:: WORK ORDER ::
All lines up to and including the one that contains "Sound: these wafers, L239.4, L239.5, L239.6." are to be transcribed exactly, starting from the first line of the records.

_ _ _ _ _
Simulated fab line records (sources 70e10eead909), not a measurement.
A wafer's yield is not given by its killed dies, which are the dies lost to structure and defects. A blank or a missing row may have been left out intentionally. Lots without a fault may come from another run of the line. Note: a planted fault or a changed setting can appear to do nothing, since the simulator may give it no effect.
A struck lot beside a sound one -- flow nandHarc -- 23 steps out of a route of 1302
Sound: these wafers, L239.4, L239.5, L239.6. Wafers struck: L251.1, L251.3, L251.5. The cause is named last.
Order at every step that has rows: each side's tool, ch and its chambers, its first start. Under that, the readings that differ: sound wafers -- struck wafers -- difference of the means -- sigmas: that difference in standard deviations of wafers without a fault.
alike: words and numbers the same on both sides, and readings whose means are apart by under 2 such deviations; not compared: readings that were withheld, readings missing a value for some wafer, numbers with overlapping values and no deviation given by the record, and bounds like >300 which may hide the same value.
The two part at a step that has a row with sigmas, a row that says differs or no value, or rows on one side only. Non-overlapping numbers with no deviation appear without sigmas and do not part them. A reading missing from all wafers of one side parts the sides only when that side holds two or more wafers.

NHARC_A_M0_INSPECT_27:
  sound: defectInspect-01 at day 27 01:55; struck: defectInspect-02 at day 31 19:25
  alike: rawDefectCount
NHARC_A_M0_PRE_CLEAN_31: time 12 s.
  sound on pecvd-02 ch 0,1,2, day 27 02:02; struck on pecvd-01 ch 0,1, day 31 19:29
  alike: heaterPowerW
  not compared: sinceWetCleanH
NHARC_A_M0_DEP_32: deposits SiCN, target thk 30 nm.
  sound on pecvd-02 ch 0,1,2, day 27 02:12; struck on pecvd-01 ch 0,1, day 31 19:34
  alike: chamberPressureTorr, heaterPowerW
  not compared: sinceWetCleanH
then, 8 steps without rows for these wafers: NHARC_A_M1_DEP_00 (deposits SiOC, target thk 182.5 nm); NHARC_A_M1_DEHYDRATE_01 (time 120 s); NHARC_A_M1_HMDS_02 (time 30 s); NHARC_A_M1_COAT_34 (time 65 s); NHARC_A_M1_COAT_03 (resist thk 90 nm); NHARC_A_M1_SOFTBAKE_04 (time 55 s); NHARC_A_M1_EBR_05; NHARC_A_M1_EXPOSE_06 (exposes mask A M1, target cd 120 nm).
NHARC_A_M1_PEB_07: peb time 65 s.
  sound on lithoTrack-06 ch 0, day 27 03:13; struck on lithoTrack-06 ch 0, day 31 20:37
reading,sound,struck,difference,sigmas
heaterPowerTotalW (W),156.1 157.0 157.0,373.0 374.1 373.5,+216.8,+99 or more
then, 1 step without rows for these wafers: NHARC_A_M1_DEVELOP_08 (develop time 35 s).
_ _ _ _ _

:: YOUR SOLUTION ::
Simulated fab line records (sources 70e10eead909), not a measurement.
A wafer's yield is not given by its killed dies, which are the dies lost to structure and defects. A blank or a missing row may have been left out intentionally. Lots without a fault may come from another run of the line. Note: a planted fault or a changed setting can appear to do nothing, since the simulator may give it no effect.
A struck lot beside a sound one -- flow nandHarc -- 23 steps out of a route of 1302
Sound: these wafers, L239.4, L239.5, L239.6. Wafers struck: L251.1, L251.3, L251.5. The cause is named last.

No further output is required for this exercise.